▶ **DATASET**:
Start of Block

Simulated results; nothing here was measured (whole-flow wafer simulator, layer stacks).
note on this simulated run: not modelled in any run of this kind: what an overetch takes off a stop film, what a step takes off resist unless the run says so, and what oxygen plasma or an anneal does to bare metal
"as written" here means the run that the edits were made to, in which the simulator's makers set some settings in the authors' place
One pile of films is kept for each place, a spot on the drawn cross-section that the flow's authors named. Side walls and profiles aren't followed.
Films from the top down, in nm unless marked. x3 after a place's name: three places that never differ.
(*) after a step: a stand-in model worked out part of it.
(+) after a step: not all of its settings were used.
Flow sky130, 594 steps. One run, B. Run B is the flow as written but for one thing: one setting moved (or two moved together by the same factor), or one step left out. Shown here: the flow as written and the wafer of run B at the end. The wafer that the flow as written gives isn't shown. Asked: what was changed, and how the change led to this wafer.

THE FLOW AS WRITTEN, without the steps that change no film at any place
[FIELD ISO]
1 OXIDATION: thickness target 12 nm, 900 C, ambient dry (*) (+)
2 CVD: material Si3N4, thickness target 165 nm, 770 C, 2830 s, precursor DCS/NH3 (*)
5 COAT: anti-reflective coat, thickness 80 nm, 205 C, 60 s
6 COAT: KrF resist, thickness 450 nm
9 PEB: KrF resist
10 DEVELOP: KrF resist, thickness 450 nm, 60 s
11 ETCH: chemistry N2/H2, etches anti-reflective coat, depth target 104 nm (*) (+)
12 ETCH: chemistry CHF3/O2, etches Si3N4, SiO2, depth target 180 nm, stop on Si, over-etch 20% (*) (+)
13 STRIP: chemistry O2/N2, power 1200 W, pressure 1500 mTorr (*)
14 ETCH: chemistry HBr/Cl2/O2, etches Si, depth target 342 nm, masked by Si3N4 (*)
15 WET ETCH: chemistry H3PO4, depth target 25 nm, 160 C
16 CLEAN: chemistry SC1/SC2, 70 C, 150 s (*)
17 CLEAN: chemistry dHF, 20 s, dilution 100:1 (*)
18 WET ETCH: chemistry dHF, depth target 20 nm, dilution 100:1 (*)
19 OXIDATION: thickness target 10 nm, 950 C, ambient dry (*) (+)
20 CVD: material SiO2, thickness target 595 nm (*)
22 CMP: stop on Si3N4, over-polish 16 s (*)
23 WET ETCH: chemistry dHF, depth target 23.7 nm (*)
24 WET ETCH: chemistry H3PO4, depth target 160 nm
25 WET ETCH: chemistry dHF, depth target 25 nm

End of Block

Begin at the line above that has "9 PEB: KrF resist" and stop after the line that has "24 WET ETCH: chemistry", copying each line exactly and adding nothing else.

9 PEB: KrF resist
10 DEVELOP: KrF resist, thickness 450 nm, 60 s
11 ETCH: chemistry N2/H2, etches anti-reflective coat, depth target 104 nm (*) (+)
12 ETCH: chemistry CHF3/O2, etches Si3N4, SiO2, depth target 180 nm, stop on Si, over-etch 20% (*) (+)
13 STRIP: chemistry O2/N2, power 1200 W, pressure 1500 mTorr (*)
14 ETCH: chemistry HBr/Cl2/O2, etches Si, depth target 342 nm, masked by Si3N4 (*)
15 WET ETCH: chemistry H3PO4, depth target 25 nm, 160 C
16 CLEAN: chemistry SC1/SC2, 70 C, 150 s (*)
17 CLEAN: chemistry dHF, 20 s, dilution 100:1 (*)
18 WET ETCH: chemistry dHF, depth target 20 nm, dilution 100:1 (*)
19 OXIDATION: thickness target 10 nm, 950 C, ambient dry (*) (+)
20 CVD: material SiO2, thickness target 595 nm (*)
22 CMP: stop on Si3N4, over-polish 16 s (*)
23 WET ETCH: chemistry dHF, depth target 23.7 nm (*)
24 WET ETCH: chemistry H3PO4, depth target 160 nm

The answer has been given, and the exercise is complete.